[AVAILABLE DATA — start]

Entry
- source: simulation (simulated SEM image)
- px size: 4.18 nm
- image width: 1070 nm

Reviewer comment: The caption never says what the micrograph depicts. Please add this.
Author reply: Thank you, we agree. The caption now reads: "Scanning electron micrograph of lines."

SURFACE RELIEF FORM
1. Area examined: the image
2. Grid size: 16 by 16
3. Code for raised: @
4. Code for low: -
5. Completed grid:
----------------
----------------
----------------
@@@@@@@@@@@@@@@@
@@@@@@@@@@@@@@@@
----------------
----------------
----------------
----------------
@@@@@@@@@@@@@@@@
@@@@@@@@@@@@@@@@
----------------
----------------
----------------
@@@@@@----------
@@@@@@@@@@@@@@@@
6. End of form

[AVAILABLE DATA — finish]

Reproduce exactly the first line of the listing and every line after it, through the one containing "Reviewer comment: The". Nothing else belongs in the output.

Entry
- source: simulation (simulated SEM image)
- px size: 4.18 nm
- image width: 1070 nm

Reviewer comment: The caption never says what the micrograph depicts. Please add this.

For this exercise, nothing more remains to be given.